> _EXERCISE_: The answer must consist of the records below, repeated exactly.

=== EXTRACTED INFORMATION ===

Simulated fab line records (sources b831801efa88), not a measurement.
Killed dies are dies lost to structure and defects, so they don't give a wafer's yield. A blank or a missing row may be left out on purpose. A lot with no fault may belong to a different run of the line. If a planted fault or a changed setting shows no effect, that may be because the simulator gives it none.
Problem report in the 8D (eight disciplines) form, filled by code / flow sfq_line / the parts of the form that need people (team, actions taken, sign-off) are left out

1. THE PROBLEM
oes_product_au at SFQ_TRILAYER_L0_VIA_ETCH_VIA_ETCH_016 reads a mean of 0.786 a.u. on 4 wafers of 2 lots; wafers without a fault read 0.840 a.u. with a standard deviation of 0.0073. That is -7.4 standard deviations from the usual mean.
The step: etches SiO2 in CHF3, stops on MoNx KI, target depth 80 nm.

===

> _RESPONSE_:
Simulated fab line records (sources b831801efa88), not a measurement.
Killed dies are dies lost to structure and defects, so they don't give a wafer's yield. A blank or a missing row may be left out on purpose. A lot with no fault may belong to a different run of the line. If a planted fault or a changed setting shows no effect, that may be because the simulator gives it none.
Problem report in the 8D (eight disciplines) form, filled by code / flow sfq_line / the parts of the form that need people (team, actions taken, sign-off) are left out

1. THE PROBLEM
oes_product_au at SFQ_TRILAYER_L0_VIA_ETCH_VIA_ETCH_016 reads a mean of 0.786 a.u. on 4 wafers of 2 lots; wafers without a fault read 0.840 a.u. with a standard deviation of 0.0073. That is -7.4 standard deviations from the usual mean.
The step: etches SiO2 in CHF3, stops on MoNx KI, target depth 80 nm.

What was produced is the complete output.